━━━ GIVEN ENTRIES
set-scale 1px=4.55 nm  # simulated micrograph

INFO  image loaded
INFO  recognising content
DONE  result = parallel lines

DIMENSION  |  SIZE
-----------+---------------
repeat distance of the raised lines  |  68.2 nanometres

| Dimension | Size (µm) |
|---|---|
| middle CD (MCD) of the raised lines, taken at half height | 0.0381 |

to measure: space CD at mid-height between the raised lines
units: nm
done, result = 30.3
━━━━━━

You are asked to copy all of the entries above exactly.

set-scale 1px=4.55 nm  # simulated micrograph

INFO  image loaded
INFO  recognising content
DONE  result = parallel lines

DIMENSION  |  SIZE
-----------+---------------
repeat distance of the raised lines  |  68.2 nanometres

| Dimension | Size (µm) |
|---|---|
| middle CD (MCD) of the raised lines, taken at half height | 0.0381 |

to measure: space CD at mid-height between the raised lines
units: nm
done, result = 30.3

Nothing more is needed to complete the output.